[Start of Attachment]

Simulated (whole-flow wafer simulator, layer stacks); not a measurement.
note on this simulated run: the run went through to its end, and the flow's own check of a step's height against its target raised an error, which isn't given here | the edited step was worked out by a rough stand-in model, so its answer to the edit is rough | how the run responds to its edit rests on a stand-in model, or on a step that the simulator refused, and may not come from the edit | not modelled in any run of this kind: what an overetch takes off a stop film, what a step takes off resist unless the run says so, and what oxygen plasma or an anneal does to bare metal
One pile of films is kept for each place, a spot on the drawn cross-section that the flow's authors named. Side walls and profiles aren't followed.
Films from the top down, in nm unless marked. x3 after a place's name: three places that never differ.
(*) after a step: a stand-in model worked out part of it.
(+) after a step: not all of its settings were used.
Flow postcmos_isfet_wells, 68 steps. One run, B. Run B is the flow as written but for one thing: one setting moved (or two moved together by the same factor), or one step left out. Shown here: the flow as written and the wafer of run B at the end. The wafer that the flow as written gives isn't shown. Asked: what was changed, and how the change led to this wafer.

[End of Attachment]

Please reproduce exactly the lines from the first one of the records above through the line containing "note on this", both included, and nothing else.

Simulated (whole-flow wafer simulator, layer stacks); not a measurement.
note on this simulated run: the run went through to its end, and the flow's own check of a step's height against its target raised an error, which isn't given here | the edited step was worked out by a rough stand-in model, so its answer to the edit is rough | how the run responds to its edit rests on a stand-in model, or on a step that the simulator refused, and may not come from the edit | not modelled in any run of this kind: what an overetch takes off a stop film, what a step takes off resist unless the run says so, and what oxygen plasma or an anneal does to bare metal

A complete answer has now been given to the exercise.